• **WORK INSTRUCTION**: Retype the material so that each line matches the original exactly.

******

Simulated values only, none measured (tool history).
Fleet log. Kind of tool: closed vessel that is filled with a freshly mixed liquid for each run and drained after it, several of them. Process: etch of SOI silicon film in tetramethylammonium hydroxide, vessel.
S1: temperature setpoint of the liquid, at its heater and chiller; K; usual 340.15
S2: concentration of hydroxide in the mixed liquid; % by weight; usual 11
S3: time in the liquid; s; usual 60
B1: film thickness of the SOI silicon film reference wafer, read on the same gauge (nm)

******

• **WRITTEN SOLUTION**:
Simulated values only, none measured (tool history).
Fleet log. Kind of tool: closed vessel that is filled with a freshly mixed liquid for each run and drained after it, several of them. Process: etch of SOI silicon film in tetramethylammonium hydroxide, vessel.
S1: temperature setpoint of the liquid, at its heater and chiller; K; usual 340.15
S2: concentration of hydroxide in the mixed liquid; % by weight; usual 11
S3: time in the liquid; s; usual 60
B1: film thickness of the SOI silicon film reference wafer, read on the same gauge (nm)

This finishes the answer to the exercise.